Task item: Write out each record again exactly as it stands.

· · · · ·
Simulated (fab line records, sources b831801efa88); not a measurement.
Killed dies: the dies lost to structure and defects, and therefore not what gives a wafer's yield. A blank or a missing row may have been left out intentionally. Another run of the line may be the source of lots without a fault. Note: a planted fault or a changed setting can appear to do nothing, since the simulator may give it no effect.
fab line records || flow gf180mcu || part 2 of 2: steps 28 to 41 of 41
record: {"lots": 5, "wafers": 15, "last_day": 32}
· · · · ·

Reply:
Simulated (fab line records, sources b831801efa88); not a measurement.
Killed dies: the dies lost to structure and defects, and therefore not what gives a wafer's yield. A blank or a missing row may have been left out intentionally. Another run of the line may be the source of lots without a fault. Note: a planted fault or a changed setting can appear to do nothing, since the simulator may give it no effect.
fab line records || flow gf180mcu || part 2 of 2: steps 28 to 41 of 41
record: {"lots": 5, "wafers": 15, "last_day": 32}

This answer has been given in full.